● **EXTRACTED INFORMATION**:
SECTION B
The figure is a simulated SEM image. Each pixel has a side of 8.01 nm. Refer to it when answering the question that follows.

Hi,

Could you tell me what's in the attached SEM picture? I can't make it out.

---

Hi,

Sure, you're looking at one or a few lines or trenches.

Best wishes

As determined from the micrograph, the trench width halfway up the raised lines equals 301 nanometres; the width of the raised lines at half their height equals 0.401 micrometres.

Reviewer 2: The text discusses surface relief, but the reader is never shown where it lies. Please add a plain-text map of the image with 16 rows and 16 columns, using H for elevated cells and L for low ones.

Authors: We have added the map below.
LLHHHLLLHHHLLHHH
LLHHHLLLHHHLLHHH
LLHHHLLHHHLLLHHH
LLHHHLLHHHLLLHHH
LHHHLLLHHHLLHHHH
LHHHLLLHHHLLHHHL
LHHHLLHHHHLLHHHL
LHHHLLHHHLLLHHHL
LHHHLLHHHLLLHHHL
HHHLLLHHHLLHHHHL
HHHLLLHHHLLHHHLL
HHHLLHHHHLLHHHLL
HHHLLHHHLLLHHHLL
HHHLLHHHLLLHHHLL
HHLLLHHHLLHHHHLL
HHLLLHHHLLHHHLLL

● **WORK ORDER**:
Restating all of the data exactly is the whole task.

● **WRITTEN SOLUTION**:
SECTION B
The figure is a simulated SEM image. Each pixel has a side of 8.01 nm. Refer to it when answering the question that follows.

Hi,

Could you tell me what's in the attached SEM picture? I can't make it out.

---

Hi,

Sure, you're looking at one or a few lines or trenches.

Best wishes

As determined from the micrograph, the trench width halfway up the raised lines equals 301 nanometres; the width of the raised lines at half their height equals 0.401 micrometres.

Reviewer 2: The text discusses surface relief, but the reader is never shown where it lies. Please add a plain-text map of the image with 16 rows and 16 columns, using H for elevated cells and L for low ones.

Authors: We have added the map below.
LLHHHLLLHHHLLHHH
LLHHHLLLHHHLLHHH
LLHHHLLHHHLLLHHH
LLHHHLLHHHLLLHHH
LHHHLLLHHHLLHHHH
LHHHLLLHHHLLHHHL
LHHHLLHHHHLLHHHL
LHHHLLHHHLLLHHHL
LHHHLLHHHLLLHHHL
HHHLLLHHHLLHHHHL
HHHLLLHHHLLHHHLL
HHHLLHHHHLLHHHLL
HHHLLHHHLLLHHHLL
HHHLLHHHLLLHHHLL
HHLLLHHHLLHHHHLL
HHLLLHHHLLHHHLLL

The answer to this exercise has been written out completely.